** Task item **
Both the line below containing "L843 | day 15 06:25" and the line containing "L844 | day 15", along with every line between them, should be repeated exactly; no other line belongs in the answer.

** Information supplied **
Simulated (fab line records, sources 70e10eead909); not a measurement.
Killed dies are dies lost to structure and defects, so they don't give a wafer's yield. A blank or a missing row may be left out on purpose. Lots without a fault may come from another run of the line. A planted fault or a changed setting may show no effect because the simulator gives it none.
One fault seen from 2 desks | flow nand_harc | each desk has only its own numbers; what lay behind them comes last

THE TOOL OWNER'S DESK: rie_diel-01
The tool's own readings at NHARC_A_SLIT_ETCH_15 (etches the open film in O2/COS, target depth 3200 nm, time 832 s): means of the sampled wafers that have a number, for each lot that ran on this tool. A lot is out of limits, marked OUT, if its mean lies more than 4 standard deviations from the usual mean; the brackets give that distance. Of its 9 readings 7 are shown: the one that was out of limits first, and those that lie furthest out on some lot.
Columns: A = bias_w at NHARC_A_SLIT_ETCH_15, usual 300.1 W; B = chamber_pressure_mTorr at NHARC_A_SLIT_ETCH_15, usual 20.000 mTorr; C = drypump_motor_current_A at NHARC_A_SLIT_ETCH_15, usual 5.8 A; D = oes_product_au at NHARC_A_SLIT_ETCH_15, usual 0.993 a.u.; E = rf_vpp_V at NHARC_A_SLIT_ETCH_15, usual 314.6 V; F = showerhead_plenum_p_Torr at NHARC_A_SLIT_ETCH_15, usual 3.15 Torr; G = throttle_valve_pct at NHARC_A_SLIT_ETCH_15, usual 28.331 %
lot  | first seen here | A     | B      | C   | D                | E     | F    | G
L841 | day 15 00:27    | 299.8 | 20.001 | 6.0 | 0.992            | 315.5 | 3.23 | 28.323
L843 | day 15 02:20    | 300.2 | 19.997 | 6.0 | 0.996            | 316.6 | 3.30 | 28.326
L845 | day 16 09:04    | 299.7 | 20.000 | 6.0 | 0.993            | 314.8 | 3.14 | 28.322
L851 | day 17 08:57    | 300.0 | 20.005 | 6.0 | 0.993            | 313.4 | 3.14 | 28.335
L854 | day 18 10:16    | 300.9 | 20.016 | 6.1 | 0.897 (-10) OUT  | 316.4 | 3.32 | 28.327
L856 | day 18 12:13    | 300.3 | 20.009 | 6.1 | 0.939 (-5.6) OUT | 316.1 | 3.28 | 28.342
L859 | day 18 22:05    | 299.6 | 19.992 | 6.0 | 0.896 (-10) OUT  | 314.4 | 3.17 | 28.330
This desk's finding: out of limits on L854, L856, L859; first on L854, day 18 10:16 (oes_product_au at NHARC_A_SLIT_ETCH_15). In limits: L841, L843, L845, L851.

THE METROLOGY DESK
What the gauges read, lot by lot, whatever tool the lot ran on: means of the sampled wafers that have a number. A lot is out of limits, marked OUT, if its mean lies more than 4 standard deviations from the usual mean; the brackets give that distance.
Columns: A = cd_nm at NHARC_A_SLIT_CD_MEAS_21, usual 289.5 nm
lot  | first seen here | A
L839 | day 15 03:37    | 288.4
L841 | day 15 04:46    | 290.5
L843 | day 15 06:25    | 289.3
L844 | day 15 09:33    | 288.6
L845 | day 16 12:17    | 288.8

** Task answer **
L843 | day 15 06:25    | 289.3
L844 | day 15 09:33    | 288.6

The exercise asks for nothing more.